- WORK REQUEST:
Give every line below again, exactly as it appears.

********************

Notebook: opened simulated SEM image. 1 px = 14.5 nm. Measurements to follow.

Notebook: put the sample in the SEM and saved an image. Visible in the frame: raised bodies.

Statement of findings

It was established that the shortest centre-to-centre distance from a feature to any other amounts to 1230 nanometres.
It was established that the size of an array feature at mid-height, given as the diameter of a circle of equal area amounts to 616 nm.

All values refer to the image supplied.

********************

- TASK OUTPUT:
Notebook: opened simulated SEM image. 1 px = 14.5 nm. Measurements to follow.

Notebook: put the sample in the SEM and saved an image. Visible in the frame: raised bodies.

Statement of findings

It was established that the shortest centre-to-centre distance from a feature to any other amounts to 1230 nanometres.
It was established that the size of an array feature at mid-height, given as the diameter of a circle of equal area amounts to 616 nm.

All values refer to the image supplied.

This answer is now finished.